Activity: Write the records out once more, exactly as they are given.

Material shown:
%%
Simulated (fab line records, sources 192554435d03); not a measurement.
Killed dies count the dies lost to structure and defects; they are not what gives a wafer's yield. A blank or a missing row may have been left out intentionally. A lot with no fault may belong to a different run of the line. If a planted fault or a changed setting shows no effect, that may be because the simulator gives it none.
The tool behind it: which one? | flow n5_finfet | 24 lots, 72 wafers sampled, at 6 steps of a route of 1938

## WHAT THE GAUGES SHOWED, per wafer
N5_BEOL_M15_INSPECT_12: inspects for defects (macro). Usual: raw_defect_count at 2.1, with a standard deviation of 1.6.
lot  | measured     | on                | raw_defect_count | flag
%%

Answer space:
Simulated (fab line records, sources 192554435d03); not a measurement.
Killed dies count the dies lost to structure and defects; they are not what gives a wafer's yield. A blank or a missing row may have been left out intentionally. A lot with no fault may belong to a different run of the line. If a planted fault or a changed setting shows no effect, that may be because the simulator gives it none.
The tool behind it: which one? | flow n5_finfet | 24 lots, 72 wafers sampled, at 6 steps of a route of 1938

## WHAT THE GAUGES SHOWED, per wafer
N5_BEOL_M15_INSPECT_12: inspects for defects (macro). Usual: raw_defect_count at 2.1, with a standard deviation of 1.6.
lot  | measured     | on                | raw_defect_count | flag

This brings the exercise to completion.